# Assignment:
The lines to repeat are those below from the one containing "145 | GRIND | thickness target 10000 nm" down to the one containing "167 | STRIP", both included; reproduce them exactly and nothing else.

# Provided material:
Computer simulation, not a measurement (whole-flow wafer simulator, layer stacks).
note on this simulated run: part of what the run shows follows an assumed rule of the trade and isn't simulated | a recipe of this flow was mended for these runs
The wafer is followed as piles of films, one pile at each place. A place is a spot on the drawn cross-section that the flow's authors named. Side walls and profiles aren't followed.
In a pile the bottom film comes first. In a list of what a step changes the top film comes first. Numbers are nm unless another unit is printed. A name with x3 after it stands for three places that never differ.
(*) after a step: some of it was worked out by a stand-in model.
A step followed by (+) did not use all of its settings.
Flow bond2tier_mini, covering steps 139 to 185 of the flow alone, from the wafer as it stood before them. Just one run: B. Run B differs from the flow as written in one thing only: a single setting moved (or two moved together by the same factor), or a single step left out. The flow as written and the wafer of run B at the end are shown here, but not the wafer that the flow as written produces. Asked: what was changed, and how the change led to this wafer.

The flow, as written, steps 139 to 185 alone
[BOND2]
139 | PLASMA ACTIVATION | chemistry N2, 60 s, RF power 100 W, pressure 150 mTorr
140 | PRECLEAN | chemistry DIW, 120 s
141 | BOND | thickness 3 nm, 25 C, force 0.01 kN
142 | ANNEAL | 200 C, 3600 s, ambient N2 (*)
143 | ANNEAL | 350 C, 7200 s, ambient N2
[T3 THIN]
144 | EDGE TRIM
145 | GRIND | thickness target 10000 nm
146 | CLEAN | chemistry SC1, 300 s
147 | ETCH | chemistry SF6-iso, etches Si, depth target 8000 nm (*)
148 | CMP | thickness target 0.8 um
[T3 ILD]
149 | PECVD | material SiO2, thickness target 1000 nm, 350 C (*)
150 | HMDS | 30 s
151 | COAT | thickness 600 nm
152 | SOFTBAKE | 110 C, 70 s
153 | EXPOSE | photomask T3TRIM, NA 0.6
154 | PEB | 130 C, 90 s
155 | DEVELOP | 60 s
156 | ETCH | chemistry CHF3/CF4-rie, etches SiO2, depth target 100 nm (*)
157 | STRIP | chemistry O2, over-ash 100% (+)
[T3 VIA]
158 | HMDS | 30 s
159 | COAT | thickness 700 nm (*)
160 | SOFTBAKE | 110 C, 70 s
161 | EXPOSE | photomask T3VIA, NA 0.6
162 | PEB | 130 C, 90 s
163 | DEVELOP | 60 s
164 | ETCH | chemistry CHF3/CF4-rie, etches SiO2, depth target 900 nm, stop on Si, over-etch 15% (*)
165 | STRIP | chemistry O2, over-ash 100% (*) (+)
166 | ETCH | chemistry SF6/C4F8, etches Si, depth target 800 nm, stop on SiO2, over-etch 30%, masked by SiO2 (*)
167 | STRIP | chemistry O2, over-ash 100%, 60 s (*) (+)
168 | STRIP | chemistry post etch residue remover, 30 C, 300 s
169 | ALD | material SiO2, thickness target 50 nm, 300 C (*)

# Exercise output:
145 | GRIND | thickness target 10000 nm
146 | CLEAN | chemistry SC1, 300 s
147 | ETCH | chemistry SF6-iso, etches Si, depth target 8000 nm (*)
148 | CMP | thickness target 0.8 um
[T3 ILD]
149 | PECVD | material SiO2, thickness target 1000 nm, 350 C (*)
150 | HMDS | 30 s
151 | COAT | thickness 600 nm
152 | SOFTBAKE | 110 C, 70 s
153 | EXPOSE | photomask T3TRIM, NA 0.6
154 | PEB | 130 C, 90 s
155 | DEVELOP | 60 s
156 | ETCH | chemistry CHF3/CF4-rie, etches SiO2, depth target 100 nm (*)
157 | STRIP | chemistry O2, over-ash 100% (+)
[T3 VIA]
158 | HMDS | 30 s
159 | COAT | thickness 700 nm (*)
160 | SOFTBAKE | 110 C, 70 s
161 | EXPOSE | photomask T3VIA, NA 0.6
162 | PEB | 130 C, 90 s
163 | DEVELOP | 60 s
164 | ETCH | chemistry CHF3/CF4-rie, etches SiO2, depth target 900 nm, stop on Si, over-etch 15% (*)
165 | STRIP | chemistry O2, over-ash 100% (*) (+)
166 | ETCH | chemistry SF6/C4F8, etches Si, depth target 800 nm, stop on SiO2, over-etch 30%, masked by SiO2 (*)
167 | STRIP | chemistry O2, over-ash 100%, 60 s (*) (+)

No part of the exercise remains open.